### BRIEF
Using the listing below, retype exactly the lines starting at the one with "The tool usually" and ending at the one with "the film (µm)", and include both.

☆ ☆ ☆ ☆ ☆ ☆ ☆
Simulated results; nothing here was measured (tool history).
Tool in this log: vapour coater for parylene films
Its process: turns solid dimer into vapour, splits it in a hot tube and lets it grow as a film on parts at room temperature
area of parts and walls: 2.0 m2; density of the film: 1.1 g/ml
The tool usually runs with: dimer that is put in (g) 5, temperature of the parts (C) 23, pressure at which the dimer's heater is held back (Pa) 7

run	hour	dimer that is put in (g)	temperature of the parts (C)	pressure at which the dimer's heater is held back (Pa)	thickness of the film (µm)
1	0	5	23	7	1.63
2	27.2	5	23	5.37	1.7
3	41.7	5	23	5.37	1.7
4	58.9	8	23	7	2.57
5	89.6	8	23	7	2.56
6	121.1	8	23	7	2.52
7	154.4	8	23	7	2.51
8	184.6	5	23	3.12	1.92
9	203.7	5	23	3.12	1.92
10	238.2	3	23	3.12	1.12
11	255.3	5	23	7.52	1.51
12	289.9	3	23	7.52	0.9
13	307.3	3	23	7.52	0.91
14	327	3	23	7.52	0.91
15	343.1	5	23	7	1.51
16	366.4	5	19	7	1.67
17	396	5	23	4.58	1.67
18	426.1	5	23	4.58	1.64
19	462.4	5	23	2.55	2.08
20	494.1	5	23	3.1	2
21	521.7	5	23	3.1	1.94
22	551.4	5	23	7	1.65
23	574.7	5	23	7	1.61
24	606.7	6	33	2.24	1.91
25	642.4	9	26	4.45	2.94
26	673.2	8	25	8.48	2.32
☆ ☆ ☆ ☆ ☆ ☆ ☆

### ANSWER AREA
The tool usually runs with: dimer that is put in (g) 5, temperature of the parts (C) 23, pressure at which the dimer's heater is held back (Pa) 7

run	hour	dimer that is put in (g)	temperature of the parts (C)	pressure at which the dimer's heater is held back (Pa)	thickness of the film (µm)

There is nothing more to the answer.